REQUIRED ACTION: Copy out the data line by line exactly, from its start to the line bearing "time until the end point was called (s): the", inclusive.

####
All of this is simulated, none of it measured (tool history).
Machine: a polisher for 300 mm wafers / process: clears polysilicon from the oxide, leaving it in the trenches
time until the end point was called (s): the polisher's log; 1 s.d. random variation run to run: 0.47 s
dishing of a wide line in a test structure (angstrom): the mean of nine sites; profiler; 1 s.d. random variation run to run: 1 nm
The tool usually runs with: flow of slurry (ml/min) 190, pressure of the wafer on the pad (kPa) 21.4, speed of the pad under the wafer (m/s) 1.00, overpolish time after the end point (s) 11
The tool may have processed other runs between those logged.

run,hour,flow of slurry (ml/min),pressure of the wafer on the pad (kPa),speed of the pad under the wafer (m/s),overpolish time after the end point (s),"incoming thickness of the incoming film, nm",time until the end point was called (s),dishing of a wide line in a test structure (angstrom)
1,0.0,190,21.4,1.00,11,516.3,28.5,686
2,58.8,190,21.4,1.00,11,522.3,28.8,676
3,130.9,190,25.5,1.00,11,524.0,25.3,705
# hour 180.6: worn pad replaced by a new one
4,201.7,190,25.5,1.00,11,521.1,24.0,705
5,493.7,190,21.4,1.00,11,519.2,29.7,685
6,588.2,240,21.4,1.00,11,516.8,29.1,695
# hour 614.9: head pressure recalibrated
####

WORKED SOLUTION:
All of this is simulated, none of it measured (tool history).
Machine: a polisher for 300 mm wafers / process: clears polysilicon from the oxide, leaving it in the trenches
time until the end point was called (s): the polisher's log; 1 s.d. random variation run to run: 0.47 s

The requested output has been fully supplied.